:: Work item ::
All entries below are to be set down again exactly as given.

:: Records supplied ::
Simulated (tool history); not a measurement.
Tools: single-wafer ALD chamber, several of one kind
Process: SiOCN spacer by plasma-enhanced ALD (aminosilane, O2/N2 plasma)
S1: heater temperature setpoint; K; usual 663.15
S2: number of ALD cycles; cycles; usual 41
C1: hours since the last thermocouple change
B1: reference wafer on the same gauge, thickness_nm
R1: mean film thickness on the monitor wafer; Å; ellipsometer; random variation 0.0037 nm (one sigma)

:: Solution ::
Simulated (tool history); not a measurement.
Tools: single-wafer ALD chamber, several of one kind
Process: SiOCN spacer by plasma-enhanced ALD (aminosilane, O2/N2 plasma)
S1: heater temperature setpoint; K; usual 663.15
S2: number of ALD cycles; cycles; usual 41
C1: hours since the last thermocouple change
B1: reference wafer on the same gauge, thickness_nm
R1: mean film thickness on the monitor wafer; Å; ellipsometer; random variation 0.0037 nm (one sigma)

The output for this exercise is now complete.